━━━━━ Extracted entries

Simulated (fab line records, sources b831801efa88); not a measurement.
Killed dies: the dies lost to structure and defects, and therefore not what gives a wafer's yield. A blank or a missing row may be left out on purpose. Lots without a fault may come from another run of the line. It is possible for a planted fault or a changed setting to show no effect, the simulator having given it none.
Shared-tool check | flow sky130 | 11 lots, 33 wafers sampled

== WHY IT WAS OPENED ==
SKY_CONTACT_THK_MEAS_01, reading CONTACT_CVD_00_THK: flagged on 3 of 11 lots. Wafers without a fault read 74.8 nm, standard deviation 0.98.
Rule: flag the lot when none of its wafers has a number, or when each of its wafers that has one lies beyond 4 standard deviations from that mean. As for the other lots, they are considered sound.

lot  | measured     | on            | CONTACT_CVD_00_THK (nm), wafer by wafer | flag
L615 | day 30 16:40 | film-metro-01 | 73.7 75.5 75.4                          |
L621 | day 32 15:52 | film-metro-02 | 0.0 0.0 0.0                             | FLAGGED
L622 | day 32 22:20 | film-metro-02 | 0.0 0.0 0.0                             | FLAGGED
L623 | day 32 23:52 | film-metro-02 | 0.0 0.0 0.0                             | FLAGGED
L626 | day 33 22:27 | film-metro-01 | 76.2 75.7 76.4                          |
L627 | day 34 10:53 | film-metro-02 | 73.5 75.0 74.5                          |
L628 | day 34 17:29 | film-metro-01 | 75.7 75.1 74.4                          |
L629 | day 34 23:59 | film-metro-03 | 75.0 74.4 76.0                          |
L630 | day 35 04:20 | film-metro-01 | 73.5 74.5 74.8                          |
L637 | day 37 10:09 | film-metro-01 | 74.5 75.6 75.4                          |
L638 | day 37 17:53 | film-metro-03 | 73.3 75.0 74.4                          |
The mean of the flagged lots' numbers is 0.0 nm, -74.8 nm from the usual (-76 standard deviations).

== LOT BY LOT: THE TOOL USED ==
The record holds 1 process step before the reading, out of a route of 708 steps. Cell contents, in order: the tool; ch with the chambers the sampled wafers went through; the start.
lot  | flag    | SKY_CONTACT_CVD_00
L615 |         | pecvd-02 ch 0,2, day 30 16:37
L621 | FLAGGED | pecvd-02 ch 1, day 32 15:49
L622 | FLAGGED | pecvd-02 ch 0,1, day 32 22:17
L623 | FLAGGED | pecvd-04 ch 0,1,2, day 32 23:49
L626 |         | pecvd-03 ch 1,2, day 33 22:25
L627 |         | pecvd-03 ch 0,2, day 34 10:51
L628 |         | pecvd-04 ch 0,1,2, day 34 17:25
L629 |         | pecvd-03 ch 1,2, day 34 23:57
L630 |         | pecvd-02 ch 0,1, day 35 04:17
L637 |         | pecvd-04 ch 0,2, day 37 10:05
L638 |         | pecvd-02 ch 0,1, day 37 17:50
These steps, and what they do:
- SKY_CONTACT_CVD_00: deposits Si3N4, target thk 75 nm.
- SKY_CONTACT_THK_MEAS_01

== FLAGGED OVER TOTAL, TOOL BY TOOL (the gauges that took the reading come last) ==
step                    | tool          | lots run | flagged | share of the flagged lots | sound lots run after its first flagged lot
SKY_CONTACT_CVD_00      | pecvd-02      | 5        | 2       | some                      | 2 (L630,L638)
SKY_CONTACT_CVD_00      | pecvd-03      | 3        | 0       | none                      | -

━━━━━━━━━━

**Brief**
Give again, word for word, the lines of the listing, starting at its first line and ending with the line containing "L627 | day 34".

**Task output**
Simulated (fab line records, sources b831801efa88); not a measurement.
Killed dies: the dies lost to structure and defects, and therefore not what gives a wafer's yield. A blank or a missing row may be left out on purpose. Lots without a fault may come from another run of the line. It is possible for a planted fault or a changed setting to show no effect, the simulator having given it none.
Shared-tool check | flow sky130 | 11 lots, 33 wafers sampled

== WHY IT WAS OPENED ==
SKY_CONTACT_THK_MEAS_01, reading CONTACT_CVD_00_THK: flagged on 3 of 11 lots. Wafers without a fault read 74.8 nm, standard deviation 0.98.
Rule: flag the lot when none of its wafers has a number, or when each of its wafers that has one lies beyond 4 standard deviations from that mean. As for the other lots, they are considered sound.

lot  | measured     | on            | CONTACT_CVD_00_THK (nm), wafer by wafer | flag
L615 | day 30 16:40 | film-metro-01 | 73.7 75.5 75.4                          |
L621 | day 32 15:52 | film-metro-02 | 0.0 0.0 0.0                             | FLAGGED
L622 | day 32 22:20 | film-metro-02 | 0.0 0.0 0.0                             | FLAGGED
L623 | day 32 23:52 | film-metro-02 | 0.0 0.0 0.0                             | FLAGGED
L626 | day 33 22:27 | film-metro-01 | 76.2 75.7 76.4                          |
L627 | day 34 10:53 | film-metro-02 | 73.5 75.0 74.5                          |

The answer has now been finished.